ASSIGNMENT
For the entries below, repeat exactly each line starting with the one that contains "route steps=1938 shown" and going on through the one that contains "lots that met", and no others.

● ● ● ● ● ● ●

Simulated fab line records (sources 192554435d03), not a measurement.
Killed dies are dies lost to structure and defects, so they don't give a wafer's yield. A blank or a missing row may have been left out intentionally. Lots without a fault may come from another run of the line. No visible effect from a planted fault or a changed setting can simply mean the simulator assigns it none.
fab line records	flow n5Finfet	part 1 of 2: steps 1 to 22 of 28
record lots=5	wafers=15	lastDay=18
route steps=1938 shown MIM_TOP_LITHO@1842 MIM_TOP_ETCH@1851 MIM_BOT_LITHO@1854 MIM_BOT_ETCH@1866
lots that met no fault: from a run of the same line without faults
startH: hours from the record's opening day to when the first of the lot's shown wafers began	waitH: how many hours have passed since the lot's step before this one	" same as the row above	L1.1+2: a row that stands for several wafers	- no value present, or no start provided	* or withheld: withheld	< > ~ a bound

● ● ● ● ● ● ●

ANSWER SECTION
route steps=1938 shown MIM_TOP_LITHO@1842 MIM_TOP_ETCH@1851 MIM_BOT_LITHO@1854 MIM_BOT_ETCH@1866
lots that met no fault: from a run of the same line without faults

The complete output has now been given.